_BRIEF:_ Copy every line of the data exactly, leaving nothing out.

_EXCERPTED RECORDS:_
● ● ● ● ● ● ●
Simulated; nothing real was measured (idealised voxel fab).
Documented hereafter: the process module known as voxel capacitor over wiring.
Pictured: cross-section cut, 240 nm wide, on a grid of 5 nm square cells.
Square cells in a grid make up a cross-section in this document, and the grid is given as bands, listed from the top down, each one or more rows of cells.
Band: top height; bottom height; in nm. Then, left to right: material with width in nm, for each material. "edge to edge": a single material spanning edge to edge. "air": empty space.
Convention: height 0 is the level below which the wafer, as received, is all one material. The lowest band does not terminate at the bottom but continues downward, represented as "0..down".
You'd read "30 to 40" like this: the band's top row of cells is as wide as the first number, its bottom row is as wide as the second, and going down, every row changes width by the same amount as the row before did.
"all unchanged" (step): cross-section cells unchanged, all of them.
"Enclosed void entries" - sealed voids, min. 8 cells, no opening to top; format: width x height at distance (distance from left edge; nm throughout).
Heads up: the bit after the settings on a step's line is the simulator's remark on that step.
● ● ● ● ● ● ●

_WRITTEN RESPONSE:_
Simulated; nothing real was measured (idealised voxel fab).
Documented hereafter: the process module known as voxel capacitor over wiring.
Pictured: cross-section cut, 240 nm wide, on a grid of 5 nm square cells.
Square cells in a grid make up a cross-section in this document, and the grid is given as bands, listed from the top down, each one or more rows of cells.
Band: top height; bottom height; in nm. Then, left to right: material with width in nm, for each material. "edge to edge": a single material spanning edge to edge. "air": empty space.
Convention: height 0 is the level below which the wafer, as received, is all one material. The lowest band does not terminate at the bottom but continues downward, represented as "0..down".
You'd read "30 to 40" like this: the band's top row of cells is as wide as the first number, its bottom row is as wide as the second, and going down, every row changes width by the same amount as the row before did.
"all unchanged" (step): cross-section cells unchanged, all of them.
"Enclosed void entries" - sealed voids, min. 8 cells, no opening to top; format: width x height at distance (distance from left edge; nm throughout).
Heads up: the bit after the settings on a step's line is the simulator's remark on that step.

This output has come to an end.